Exercise:
Every record below should appear in your answer, copied exactly.

Provided material:
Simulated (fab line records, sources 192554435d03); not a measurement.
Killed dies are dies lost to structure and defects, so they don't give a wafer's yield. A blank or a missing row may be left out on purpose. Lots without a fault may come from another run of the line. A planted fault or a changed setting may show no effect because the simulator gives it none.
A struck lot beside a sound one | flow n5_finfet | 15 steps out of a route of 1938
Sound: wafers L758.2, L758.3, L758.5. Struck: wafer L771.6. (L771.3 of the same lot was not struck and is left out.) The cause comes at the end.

Expected answer:
Simulated (fab line records, sources 192554435d03); not a measurement.
Killed dies are dies lost to structure and defects, so they don't give a wafer's yield. A blank or a missing row may be left out on purpose. Lots without a fault may come from another run of the line. A planted fault or a changed setting may show no effect because the simulator gives it none.
A struck lot beside a sound one | flow n5_finfet | 15 steps out of a route of 1938
Sound: wafers L758.2, L758.3, L758.5. Struck: wafer L771.6. (L771.3 of the same lot was not struck and is left out.) The cause comes at the end.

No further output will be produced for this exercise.